——————

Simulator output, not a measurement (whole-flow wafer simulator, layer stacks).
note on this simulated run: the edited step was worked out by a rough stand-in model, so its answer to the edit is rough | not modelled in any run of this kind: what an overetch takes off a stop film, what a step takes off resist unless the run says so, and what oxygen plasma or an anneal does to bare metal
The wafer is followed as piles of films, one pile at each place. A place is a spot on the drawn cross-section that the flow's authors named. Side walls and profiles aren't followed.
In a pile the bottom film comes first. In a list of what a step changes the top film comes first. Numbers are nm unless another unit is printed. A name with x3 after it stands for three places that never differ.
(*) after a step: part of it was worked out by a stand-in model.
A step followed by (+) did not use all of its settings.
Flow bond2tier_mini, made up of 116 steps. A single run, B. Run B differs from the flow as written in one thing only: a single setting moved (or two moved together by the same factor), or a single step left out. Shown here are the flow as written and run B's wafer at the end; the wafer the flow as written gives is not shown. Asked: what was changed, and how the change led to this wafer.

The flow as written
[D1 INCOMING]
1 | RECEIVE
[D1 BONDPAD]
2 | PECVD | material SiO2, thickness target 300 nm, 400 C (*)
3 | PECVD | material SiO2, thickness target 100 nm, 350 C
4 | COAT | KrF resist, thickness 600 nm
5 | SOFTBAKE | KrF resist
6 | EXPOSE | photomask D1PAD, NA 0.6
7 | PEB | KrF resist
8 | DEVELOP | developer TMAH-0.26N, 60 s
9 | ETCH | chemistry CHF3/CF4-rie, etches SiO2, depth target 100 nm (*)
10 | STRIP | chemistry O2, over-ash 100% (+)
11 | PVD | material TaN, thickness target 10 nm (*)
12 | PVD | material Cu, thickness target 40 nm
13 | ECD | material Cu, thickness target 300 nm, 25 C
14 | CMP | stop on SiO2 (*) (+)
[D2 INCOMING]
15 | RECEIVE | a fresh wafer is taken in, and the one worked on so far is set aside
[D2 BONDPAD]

——————

Everything from the first line of the material through the line containing "The wafer is" is to be printed exactly; lines after that are to be left out.

Response:
Simulator output, not a measurement (whole-flow wafer simulator, layer stacks).
note on this simulated run: the edited step was worked out by a rough stand-in model, so its answer to the edit is rough | not modelled in any run of this kind: what an overetch takes off a stop film, what a step takes off resist unless the run says so, and what oxygen plasma or an anneal does to bare metal
The wafer is followed as piles of films, one pile at each place. A place is a spot on the drawn cross-section that the flow's authors named. Side walls and profiles aren't followed.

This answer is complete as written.